*Assignment*.
Please retype the material beneath this task exactly, starting with its first line and finishing with the line containing "C2: hours of".

*Records supplied*.
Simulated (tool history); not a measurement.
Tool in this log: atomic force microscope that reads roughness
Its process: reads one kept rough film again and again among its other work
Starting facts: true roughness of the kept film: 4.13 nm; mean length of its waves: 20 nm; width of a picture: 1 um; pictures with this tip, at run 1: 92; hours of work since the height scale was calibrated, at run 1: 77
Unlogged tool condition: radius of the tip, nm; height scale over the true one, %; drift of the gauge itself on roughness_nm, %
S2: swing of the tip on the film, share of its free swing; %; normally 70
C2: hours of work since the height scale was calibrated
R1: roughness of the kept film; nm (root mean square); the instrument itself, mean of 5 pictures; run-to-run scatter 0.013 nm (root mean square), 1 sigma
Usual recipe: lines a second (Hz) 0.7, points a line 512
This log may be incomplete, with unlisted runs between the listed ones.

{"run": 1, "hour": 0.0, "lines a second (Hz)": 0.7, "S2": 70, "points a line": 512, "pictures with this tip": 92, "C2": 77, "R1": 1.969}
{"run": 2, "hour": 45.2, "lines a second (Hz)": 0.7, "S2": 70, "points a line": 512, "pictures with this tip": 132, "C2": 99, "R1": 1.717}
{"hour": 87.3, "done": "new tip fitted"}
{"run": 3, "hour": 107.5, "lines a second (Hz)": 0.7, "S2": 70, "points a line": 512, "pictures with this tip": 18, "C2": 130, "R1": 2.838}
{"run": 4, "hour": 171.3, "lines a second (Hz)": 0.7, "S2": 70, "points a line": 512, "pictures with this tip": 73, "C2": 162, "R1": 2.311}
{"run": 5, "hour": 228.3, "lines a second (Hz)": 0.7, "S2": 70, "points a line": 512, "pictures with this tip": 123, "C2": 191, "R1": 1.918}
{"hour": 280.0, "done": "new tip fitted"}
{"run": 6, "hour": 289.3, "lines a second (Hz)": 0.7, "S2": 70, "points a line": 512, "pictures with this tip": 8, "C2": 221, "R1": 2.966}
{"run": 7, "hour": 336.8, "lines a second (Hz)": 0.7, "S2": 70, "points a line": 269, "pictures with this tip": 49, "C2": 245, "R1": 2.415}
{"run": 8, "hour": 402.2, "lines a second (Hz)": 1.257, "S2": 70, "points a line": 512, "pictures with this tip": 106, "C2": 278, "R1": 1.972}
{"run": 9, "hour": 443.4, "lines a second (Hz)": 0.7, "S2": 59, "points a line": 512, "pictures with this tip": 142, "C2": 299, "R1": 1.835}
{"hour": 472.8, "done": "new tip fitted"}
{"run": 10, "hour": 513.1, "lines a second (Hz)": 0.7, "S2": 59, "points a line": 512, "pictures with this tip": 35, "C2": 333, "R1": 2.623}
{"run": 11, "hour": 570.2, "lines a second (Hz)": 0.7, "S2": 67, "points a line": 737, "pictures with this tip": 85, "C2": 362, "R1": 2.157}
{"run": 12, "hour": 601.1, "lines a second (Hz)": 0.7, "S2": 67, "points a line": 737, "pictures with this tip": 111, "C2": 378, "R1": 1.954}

*Written reply*.
Simulated (tool history); not a measurement.
Tool in this log: atomic force microscope that reads roughness
Its process: reads one kept rough film again and again among its other work
Starting facts: true roughness of the kept film: 4.13 nm; mean length of its waves: 20 nm; width of a picture: 1 um; pictures with this tip, at run 1: 92; hours of work since the height scale was calibrated, at run 1: 77
Unlogged tool condition: radius of the tip, nm; height scale over the true one, %; drift of the gauge itself on roughness_nm, %
S2: swing of the tip on the film, share of its free swing; %; normally 70
C2: hours of work since the height scale was calibrated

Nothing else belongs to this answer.